• [WORK TASK]
Using the material below, write out every entry exactly.

• [STORED DATA]
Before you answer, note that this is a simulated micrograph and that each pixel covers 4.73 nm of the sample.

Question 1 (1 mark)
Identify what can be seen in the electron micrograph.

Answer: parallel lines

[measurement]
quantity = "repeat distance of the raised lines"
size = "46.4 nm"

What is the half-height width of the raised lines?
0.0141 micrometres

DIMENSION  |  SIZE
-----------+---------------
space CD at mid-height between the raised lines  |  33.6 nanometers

• [WORKED SOLUTION]
Before you answer, note that this is a simulated micrograph and that each pixel covers 4.73 nm of the sample.

Question 1 (1 mark)
Identify what can be seen in the electron micrograph.

Answer: parallel lines

[measurement]
quantity = "repeat distance of the raised lines"
size = "46.4 nm"

What is the half-height width of the raised lines?
0.0141 micrometres

DIMENSION  |  SIZE
-----------+---------------
space CD at mid-height between the raised lines  |  33.6 nanometers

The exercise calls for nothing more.